=-=-=-=-=

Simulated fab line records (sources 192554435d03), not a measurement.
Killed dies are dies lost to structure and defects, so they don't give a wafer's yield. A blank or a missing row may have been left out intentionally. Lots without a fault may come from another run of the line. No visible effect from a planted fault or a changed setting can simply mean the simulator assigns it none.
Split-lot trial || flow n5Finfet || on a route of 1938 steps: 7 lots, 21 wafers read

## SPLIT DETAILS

=-=-=-=-=

> **Work instruction**: Every record in the listing above is to be copied exactly.

> **Worked solution**:
Simulated fab line records (sources 192554435d03), not a measurement.
Killed dies are dies lost to structure and defects, so they don't give a wafer's yield. A blank or a missing row may have been left out intentionally. Lots without a fault may come from another run of the line. No visible effect from a planted fault or a changed setting can simply mean the simulator assigns it none.
Split-lot trial || flow n5Finfet || on a route of 1938 steps: 7 lots, 21 wafers read

## SPLIT DETAILS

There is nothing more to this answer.